Copy out exactly the stretch of the listing below that begins at the line containing "13.896 | 13.05 |" and ends at the line containing "13.896 | 12.98 |", and copy nothing outside it.

■ MATERIAL PROVIDED:

####

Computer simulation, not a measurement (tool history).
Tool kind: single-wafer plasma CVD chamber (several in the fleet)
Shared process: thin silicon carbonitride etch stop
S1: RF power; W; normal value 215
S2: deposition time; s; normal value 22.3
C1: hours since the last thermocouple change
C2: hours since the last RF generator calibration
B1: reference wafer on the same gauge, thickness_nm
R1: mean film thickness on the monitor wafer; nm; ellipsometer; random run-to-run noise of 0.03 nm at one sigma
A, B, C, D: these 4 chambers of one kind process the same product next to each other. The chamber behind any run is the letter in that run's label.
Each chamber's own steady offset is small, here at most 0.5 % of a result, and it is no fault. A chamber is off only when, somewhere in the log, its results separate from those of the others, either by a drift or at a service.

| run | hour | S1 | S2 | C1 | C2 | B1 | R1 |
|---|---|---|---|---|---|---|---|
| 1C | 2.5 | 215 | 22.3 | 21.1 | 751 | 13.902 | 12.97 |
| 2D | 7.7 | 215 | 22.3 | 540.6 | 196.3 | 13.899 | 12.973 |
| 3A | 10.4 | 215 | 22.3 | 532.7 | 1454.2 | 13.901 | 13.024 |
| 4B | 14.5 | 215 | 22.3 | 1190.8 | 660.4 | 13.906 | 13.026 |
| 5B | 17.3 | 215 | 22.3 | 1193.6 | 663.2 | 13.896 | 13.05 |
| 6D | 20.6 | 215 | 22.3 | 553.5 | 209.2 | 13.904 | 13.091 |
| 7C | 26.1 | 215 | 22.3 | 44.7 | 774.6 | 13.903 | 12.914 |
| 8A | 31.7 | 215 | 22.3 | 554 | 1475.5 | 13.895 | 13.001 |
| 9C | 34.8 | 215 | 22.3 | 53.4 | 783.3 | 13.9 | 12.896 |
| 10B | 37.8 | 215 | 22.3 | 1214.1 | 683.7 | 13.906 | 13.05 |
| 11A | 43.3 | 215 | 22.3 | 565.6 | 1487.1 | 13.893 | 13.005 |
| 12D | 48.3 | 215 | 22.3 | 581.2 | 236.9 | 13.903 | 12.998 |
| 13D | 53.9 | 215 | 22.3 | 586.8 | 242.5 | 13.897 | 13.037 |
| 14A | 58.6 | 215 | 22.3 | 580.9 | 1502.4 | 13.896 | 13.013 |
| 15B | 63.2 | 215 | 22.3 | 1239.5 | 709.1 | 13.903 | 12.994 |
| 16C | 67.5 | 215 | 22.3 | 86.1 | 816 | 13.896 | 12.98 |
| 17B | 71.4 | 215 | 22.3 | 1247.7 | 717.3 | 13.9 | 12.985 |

####

■ TASK RESPONSE:
| 5B | 17.3 | 215 | 22.3 | 1193.6 | 663.2 | 13.896 | 13.05 |
| 6D | 20.6 | 215 | 22.3 | 553.5 | 209.2 | 13.904 | 13.091 |
| 7C | 26.1 | 215 | 22.3 | 44.7 | 774.6 | 13.903 | 12.914 |
| 8A | 31.7 | 215 | 22.3 | 554 | 1475.5 | 13.895 | 13.001 |
| 9C | 34.8 | 215 | 22.3 | 53.4 | 783.3 | 13.9 | 12.896 |
| 10B | 37.8 | 215 | 22.3 | 1214.1 | 683.7 | 13.906 | 13.05 |
| 11A | 43.3 | 215 | 22.3 | 565.6 | 1487.1 | 13.893 | 13.005 |
| 12D | 48.3 | 215 | 22.3 | 581.2 | 236.9 | 13.903 | 12.998 |
| 13D | 53.9 | 215 | 22.3 | 586.8 | 242.5 | 13.897 | 13.037 |
| 14A | 58.6 | 215 | 22.3 | 580.9 | 1502.4 | 13.896 | 13.013 |
| 15B | 63.2 | 215 | 22.3 | 1239.5 | 709.1 | 13.903 | 12.994 |
| 16C | 67.5 | 215 | 22.3 | 86.1 | 816 | 13.896 | 12.98 |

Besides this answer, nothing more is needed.